===== Dataset excerpts =====

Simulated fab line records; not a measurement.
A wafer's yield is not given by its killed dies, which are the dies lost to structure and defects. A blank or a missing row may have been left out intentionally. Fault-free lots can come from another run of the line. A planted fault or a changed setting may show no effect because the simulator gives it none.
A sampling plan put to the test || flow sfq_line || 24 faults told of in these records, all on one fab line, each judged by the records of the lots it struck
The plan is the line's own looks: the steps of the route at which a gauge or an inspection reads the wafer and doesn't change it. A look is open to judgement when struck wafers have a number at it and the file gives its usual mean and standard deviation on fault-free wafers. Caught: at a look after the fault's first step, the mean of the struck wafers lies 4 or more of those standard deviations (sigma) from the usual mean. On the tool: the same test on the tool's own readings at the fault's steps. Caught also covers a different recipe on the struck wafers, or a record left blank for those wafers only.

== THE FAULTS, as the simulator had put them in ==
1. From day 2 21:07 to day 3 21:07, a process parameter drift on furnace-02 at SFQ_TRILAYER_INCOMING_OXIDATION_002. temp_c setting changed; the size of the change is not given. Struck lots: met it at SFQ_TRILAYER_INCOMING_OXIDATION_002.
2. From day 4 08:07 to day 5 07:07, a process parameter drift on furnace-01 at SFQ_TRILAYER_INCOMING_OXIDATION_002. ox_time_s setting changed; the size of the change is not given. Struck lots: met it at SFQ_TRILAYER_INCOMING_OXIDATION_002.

=====

### Assigned task
Every line of the listing should be given again exactly.

### Expected answer
Simulated fab line records; not a measurement.
A wafer's yield is not given by its killed dies, which are the dies lost to structure and defects. A blank or a missing row may have been left out intentionally. Fault-free lots can come from another run of the line. A planted fault or a changed setting may show no effect because the simulator gives it none.
A sampling plan put to the test || flow sfq_line || 24 faults told of in these records, all on one fab line, each judged by the records of the lots it struck
The plan is the line's own looks: the steps of the route at which a gauge or an inspection reads the wafer and doesn't change it. A look is open to judgement when struck wafers have a number at it and the file gives its usual mean and standard deviation on fault-free wafers. Caught: at a look after the fault's first step, the mean of the struck wafers lies 4 or more of those standard deviations (sigma) from the usual mean. On the tool: the same test on the tool's own readings at the fault's steps. Caught also covers a different recipe on the struck wafers, or a record left blank for those wafers only.

== THE FAULTS, as the simulator had put them in ==
1. From day 2 21:07 to day 3 21:07, a process parameter drift on furnace-02 at SFQ_TRILAYER_INCOMING_OXIDATION_002. temp_c setting changed; the size of the change is not given. Struck lots: met it at SFQ_TRILAYER_INCOMING_OXIDATION_002.
2. From day 4 08:07 to day 5 07:07, a process parameter drift on furnace-01 at SFQ_TRILAYER_INCOMING_OXIDATION_002. ox_time_s setting changed; the size of the change is not given. Struck lots: met it at SFQ_TRILAYER_INCOMING_OXIDATION_002.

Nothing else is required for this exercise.